[Activity] What this exercise calls for is an exact copy of the data.

[Extracted material]
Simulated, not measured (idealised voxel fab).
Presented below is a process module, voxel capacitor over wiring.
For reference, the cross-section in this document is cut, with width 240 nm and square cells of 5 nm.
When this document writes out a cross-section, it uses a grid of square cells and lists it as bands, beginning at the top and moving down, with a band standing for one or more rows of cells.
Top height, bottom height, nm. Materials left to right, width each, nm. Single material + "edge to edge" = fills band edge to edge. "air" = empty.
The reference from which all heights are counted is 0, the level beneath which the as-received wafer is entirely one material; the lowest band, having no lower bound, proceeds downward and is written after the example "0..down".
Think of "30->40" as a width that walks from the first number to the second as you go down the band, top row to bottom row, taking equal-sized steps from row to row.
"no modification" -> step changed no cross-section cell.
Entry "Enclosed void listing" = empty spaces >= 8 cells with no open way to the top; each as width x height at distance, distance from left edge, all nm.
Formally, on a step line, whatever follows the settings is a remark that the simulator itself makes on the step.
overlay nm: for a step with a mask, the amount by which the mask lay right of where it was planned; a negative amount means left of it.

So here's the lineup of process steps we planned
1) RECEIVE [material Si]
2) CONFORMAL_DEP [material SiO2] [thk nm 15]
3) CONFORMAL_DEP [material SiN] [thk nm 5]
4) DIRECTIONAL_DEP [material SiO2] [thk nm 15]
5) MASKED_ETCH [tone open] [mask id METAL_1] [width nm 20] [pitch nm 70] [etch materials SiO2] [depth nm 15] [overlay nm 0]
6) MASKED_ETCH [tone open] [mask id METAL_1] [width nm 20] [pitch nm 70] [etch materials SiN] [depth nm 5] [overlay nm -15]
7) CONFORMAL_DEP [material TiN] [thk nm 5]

[Answer section]
Simulated, not measured (idealised voxel fab).
Presented below is a process module, voxel capacitor over wiring.
For reference, the cross-section in this document is cut, with width 240 nm and square cells of 5 nm.
When this document writes out a cross-section, it uses a grid of square cells and lists it as bands, beginning at the top and moving down, with a band standing for one or more rows of cells.
Top height, bottom height, nm. Materials left to right, width each, nm. Single material + "edge to edge" = fills band edge to edge. "air" = empty.
The reference from which all heights are counted is 0, the level beneath which the as-received wafer is entirely one material; the lowest band, having no lower bound, proceeds downward and is written after the example "0..down".
Think of "30->40" as a width that walks from the first number to the second as you go down the band, top row to bottom row, taking equal-sized steps from row to row.
"no modification" -> step changed no cross-section cell.
Entry "Enclosed void listing" = empty spaces >= 8 cells with no open way to the top; each as width x height at distance, distance from left edge, all nm.
Formally, on a step line, whatever follows the settings is a remark that the simulator itself makes on the step.
overlay nm: for a step with a mask, the amount by which the mask lay right of where it was planned; a negative amount means left of it.

So here's the lineup of process steps we planned
1) RECEIVE [material Si]
2) CONFORMAL_DEP [material SiO2] [thk nm 15]
3) CONFORMAL_DEP [material SiN] [thk nm 5]
4) DIRECTIONAL_DEP [material SiO2] [thk nm 15]
5) MASKED_ETCH [tone open] [mask id METAL_1] [width nm 20] [pitch nm 70] [etch materials SiO2] [depth nm 15] [overlay nm 0]
6) MASKED_ETCH [tone open] [mask id METAL_1] [width nm 20] [pitch nm 70] [etch materials SiN] [depth nm 5] [overlay nm -15]
7) CONFORMAL_DEP [material TiN] [thk nm 5]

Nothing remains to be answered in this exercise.